*Exercise*: The answer should consist solely of the lines from the first one below through the line containing "A wafer's yield", copied exactly.

*Input data*:
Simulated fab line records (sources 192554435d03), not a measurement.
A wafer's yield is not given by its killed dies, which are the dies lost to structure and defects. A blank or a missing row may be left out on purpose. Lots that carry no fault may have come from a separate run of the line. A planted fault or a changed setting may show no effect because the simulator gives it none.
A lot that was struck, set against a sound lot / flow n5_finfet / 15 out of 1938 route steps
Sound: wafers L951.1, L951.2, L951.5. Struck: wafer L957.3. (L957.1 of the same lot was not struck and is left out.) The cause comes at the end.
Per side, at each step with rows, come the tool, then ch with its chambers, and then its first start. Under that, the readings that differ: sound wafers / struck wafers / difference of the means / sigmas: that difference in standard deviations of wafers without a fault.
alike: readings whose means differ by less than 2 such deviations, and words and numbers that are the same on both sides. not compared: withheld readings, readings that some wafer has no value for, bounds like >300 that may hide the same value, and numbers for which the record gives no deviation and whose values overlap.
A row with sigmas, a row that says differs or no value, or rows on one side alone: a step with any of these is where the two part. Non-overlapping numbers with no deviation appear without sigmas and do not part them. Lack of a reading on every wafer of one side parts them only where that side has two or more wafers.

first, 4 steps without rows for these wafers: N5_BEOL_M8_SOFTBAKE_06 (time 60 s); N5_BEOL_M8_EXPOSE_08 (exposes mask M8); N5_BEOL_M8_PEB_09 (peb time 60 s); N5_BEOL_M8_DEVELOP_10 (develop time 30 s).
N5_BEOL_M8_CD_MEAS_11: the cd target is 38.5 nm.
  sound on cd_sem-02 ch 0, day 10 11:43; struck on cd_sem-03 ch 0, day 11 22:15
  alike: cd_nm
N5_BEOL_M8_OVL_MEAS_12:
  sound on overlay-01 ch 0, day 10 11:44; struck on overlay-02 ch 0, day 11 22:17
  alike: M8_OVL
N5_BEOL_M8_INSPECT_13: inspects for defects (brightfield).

*Exercise response*:
Simulated fab line records (sources 192554435d03), not a measurement.
A wafer's yield is not given by its killed dies, which are the dies lost to structure and defects. A blank or a missing row may be left out on purpose. Lots that carry no fault may have come from a separate run of the line. A planted fault or a changed setting may show no effect because the simulator gives it none.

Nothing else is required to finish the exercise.